Exact reproduction of the following data is required.

------------------------------

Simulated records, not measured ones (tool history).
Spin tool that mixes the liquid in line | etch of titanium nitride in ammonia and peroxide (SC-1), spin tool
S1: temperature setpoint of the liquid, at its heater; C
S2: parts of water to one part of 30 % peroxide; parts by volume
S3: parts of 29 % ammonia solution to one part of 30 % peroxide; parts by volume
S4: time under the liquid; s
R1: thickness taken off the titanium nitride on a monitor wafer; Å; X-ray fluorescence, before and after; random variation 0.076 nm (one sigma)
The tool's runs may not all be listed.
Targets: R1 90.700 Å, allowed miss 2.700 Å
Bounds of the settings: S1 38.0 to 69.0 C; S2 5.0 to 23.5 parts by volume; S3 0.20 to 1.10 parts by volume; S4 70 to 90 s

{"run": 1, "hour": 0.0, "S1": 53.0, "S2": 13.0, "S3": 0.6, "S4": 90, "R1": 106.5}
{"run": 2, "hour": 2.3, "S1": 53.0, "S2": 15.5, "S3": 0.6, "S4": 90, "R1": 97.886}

------------------------------

## [WORKED SOLUTION]
Simulated records, not measured ones (tool history).
Spin tool that mixes the liquid in line | etch of titanium nitride in ammonia and peroxide (SC-1), spin tool
S1: temperature setpoint of the liquid, at its heater; C
S2: parts of water to one part of 30 % peroxide; parts by volume
S3: parts of 29 % ammonia solution to one part of 30 % peroxide; parts by volume
S4: time under the liquid; s
R1: thickness taken off the titanium nitride on a monitor wafer; Å; X-ray fluorescence, before and after; random variation 0.076 nm (one sigma)
The tool's runs may not all be listed.
Targets: R1 90.700 Å, allowed miss 2.700 Å
Bounds of the settings: S1 38.0 to 69.0 C; S2 5.0 to 23.5 parts by volume; S3 0.20 to 1.10 parts by volume; S4 70 to 90 s

{"run": 1, "hour": 0.0, "S1": 53.0, "S2": 13.0, "S3": 0.6, "S4": 90, "R1": 106.5}
{"run": 2, "hour": 2.3, "S1": 53.0, "S2": 15.5, "S3": 0.6, "S4": 90, "R1": 97.886}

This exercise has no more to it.